================
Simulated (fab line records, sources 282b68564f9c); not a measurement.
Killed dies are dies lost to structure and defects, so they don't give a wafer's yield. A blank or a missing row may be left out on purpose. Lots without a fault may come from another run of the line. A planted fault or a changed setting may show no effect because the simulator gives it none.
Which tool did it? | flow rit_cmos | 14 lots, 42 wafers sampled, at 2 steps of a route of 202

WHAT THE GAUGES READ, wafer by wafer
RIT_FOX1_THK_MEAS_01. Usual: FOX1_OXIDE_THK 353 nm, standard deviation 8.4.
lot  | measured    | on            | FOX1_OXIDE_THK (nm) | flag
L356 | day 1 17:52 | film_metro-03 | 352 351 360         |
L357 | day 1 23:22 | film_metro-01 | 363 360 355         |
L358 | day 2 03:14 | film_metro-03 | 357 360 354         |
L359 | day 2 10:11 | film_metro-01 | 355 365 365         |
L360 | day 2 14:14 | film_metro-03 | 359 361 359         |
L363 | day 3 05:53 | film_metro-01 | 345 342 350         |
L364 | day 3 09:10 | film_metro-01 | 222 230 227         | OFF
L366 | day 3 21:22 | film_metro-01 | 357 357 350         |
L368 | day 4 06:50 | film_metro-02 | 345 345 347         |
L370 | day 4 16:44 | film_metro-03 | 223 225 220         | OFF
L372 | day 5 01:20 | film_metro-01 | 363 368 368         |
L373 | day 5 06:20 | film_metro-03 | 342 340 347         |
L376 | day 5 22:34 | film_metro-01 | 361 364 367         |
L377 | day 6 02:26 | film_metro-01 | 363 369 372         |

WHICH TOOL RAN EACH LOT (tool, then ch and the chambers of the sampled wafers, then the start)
================

ACTIVITY>
Please give back the records exactly as written, beginning at the first line and including the line that holds "L372 | day 5" as the last.

REPLY>
Simulated (fab line records, sources 282b68564f9c); not a measurement.
Killed dies are dies lost to structure and defects, so they don't give a wafer's yield. A blank or a missing row may be left out on purpose. Lots without a fault may come from another run of the line. A planted fault or a changed setting may show no effect because the simulator gives it none.
Which tool did it? | flow rit_cmos | 14 lots, 42 wafers sampled, at 2 steps of a route of 202

WHAT THE GAUGES READ, wafer by wafer
RIT_FOX1_THK_MEAS_01. Usual: FOX1_OXIDE_THK 353 nm, standard deviation 8.4.
lot  | measured    | on            | FOX1_OXIDE_THK (nm) | flag
L356 | day 1 17:52 | film_metro-03 | 352 351 360         |
L357 | day 1 23:22 | film_metro-01 | 363 360 355         |
L358 | day 2 03:14 | film_metro-03 | 357 360 354         |
L359 | day 2 10:11 | film_metro-01 | 355 365 365         |
L360 | day 2 14:14 | film_metro-03 | 359 361 359         |
L363 | day 3 05:53 | film_metro-01 | 345 342 350         |
L364 | day 3 09:10 | film_metro-01 | 222 230 227         | OFF
L366 | day 3 21:22 | film_metro-01 | 357 357 350         |
L368 | day 4 06:50 | film_metro-02 | 345 345 347         |
L370 | day 4 16:44 | film_metro-03 | 223 225 220         | OFF
L372 | day 5 01:20 | film_metro-01 | 363 368 368         |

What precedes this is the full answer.